= = =

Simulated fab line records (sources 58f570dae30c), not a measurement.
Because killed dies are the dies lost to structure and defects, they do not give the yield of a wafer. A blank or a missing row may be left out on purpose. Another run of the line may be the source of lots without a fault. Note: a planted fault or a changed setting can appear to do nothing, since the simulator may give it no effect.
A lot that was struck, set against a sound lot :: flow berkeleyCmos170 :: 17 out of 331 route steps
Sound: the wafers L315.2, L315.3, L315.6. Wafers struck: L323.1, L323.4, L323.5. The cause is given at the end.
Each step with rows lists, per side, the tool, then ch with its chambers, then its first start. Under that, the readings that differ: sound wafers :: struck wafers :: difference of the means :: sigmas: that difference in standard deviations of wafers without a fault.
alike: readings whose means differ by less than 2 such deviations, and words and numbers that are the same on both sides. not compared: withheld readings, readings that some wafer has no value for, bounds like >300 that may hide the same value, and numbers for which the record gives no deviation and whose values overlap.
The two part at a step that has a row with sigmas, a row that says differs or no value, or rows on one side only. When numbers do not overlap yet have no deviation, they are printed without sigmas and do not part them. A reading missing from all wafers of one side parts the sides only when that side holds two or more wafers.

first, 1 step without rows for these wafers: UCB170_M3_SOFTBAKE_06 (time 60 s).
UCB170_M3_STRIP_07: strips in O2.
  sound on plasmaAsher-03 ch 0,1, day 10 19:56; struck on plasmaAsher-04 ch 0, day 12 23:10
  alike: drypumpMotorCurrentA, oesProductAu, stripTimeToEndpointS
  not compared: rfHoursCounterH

= = =

§ WORK ORDER: The whole listing needs repeating. Match each line exactly.

§ RESPONSE AREA:
Simulated fab line records (sources 58f570dae30c), not a measurement.
Because killed dies are the dies lost to structure and defects, they do not give the yield of a wafer. A blank or a missing row may be left out on purpose. Another run of the line may be the source of lots without a fault. Note: a planted fault or a changed setting can appear to do nothing, since the simulator may give it no effect.
A lot that was struck, set against a sound lot :: flow berkeleyCmos170 :: 17 out of 331 route steps
Sound: the wafers L315.2, L315.3, L315.6. Wafers struck: L323.1, L323.4, L323.5. The cause is given at the end.
Each step with rows lists, per side, the tool, then ch with its chambers, then its first start. Under that, the readings that differ: sound wafers :: struck wafers :: difference of the means :: sigmas: that difference in standard deviations of wafers without a fault.
alike: readings whose means differ by less than 2 such deviations, and words and numbers that are the same on both sides. not compared: withheld readings, readings that some wafer has no value for, bounds like >300 that may hide the same value, and numbers for which the record gives no deviation and whose values overlap.
The two part at a step that has a row with sigmas, a row that says differs or no value, or rows on one side only. When numbers do not overlap yet have no deviation, they are printed without sigmas and do not part them. A reading missing from all wafers of one side parts the sides only when that side holds two or more wafers.

first, 1 step without rows for these wafers: UCB170_M3_SOFTBAKE_06 (time 60 s).
UCB170_M3_STRIP_07: strips in O2.
  sound on plasmaAsher-03 ch 0,1, day 10 19:56; struck on plasmaAsher-04 ch 0, day 12 23:10
  alike: drypumpMotorCurrentA, oesProductAu, stripTimeToEndpointS
  not compared: rfHoursCounterH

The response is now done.